= Work request =
Return verbatim all lines from the first one in the records to the line with "note on this", both ends kept.

┏━━

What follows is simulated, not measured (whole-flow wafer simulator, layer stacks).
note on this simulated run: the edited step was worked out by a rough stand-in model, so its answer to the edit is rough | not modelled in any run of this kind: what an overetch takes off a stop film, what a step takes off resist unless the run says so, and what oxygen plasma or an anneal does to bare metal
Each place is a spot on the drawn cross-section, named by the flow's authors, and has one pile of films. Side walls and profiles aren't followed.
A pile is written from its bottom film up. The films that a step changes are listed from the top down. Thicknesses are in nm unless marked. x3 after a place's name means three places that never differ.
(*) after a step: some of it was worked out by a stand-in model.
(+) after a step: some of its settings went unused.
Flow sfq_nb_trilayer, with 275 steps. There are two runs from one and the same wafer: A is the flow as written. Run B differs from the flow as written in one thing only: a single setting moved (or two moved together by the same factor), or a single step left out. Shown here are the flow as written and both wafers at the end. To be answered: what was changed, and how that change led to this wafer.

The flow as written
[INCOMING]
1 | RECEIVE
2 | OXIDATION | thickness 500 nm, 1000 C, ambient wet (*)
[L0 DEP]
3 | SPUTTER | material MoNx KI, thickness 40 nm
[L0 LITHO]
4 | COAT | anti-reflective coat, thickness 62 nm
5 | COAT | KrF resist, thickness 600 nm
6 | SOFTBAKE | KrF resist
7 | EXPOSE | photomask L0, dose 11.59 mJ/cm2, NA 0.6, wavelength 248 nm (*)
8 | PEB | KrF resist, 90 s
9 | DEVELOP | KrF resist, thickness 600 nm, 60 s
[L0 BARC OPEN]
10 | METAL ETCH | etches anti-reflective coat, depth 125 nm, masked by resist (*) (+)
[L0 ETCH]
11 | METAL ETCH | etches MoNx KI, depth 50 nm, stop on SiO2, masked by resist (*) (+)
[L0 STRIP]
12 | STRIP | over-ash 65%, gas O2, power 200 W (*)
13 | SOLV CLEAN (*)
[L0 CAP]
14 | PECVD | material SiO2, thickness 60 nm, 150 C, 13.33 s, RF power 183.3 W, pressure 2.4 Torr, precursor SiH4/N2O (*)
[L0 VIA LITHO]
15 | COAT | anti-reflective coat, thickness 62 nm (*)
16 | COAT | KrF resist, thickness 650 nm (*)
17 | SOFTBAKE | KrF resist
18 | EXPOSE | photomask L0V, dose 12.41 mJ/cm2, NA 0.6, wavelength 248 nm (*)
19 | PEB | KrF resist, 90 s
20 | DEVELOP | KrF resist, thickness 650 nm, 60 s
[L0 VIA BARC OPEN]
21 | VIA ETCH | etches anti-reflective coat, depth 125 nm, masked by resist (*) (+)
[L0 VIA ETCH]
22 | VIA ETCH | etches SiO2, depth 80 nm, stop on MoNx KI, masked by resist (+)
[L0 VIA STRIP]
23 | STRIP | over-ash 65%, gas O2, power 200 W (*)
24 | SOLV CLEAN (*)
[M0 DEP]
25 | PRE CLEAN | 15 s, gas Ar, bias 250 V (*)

┗━━

= Your solution =
What follows is simulated, not measured (whole-flow wafer simulator, layer stacks).
note on this simulated run: the edited step was worked out by a rough stand-in model, so its answer to the edit is rough | not modelled in any run of this kind: what an overetch takes off a stop film, what a step takes off resist unless the run says so, and what oxygen plasma or an anneal does to bare metal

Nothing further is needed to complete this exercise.